» WORK REQUEST
Below are records to write out again, exactly as they read.

» RECORD EXTRACTS

==*==

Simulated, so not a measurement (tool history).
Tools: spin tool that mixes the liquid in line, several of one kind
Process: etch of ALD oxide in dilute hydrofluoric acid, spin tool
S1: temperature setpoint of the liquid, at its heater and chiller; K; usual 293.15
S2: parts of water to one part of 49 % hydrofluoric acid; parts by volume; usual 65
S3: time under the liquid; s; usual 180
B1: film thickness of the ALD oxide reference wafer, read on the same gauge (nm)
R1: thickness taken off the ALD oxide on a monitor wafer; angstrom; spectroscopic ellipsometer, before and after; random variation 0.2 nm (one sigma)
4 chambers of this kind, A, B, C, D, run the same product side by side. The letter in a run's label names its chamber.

==*==

» EXERCISE RESPONSE
Simulated, so not a measurement (tool history).
Tools: spin tool that mixes the liquid in line, several of one kind
Process: etch of ALD oxide in dilute hydrofluoric acid, spin tool
S1: temperature setpoint of the liquid, at its heater and chiller; K; usual 293.15
S2: parts of water to one part of 49 % hydrofluoric acid; parts by volume; usual 65
S3: time under the liquid; s; usual 180
B1: film thickness of the ALD oxide reference wafer, read on the same gauge (nm)
R1: thickness taken off the ALD oxide on a monitor wafer; angstrom; spectroscopic ellipsometer, before and after; random variation 0.2 nm (one sigma)
4 chambers of this kind, A, B, C, D, run the same product side by side. The letter in a run's label names its chamber.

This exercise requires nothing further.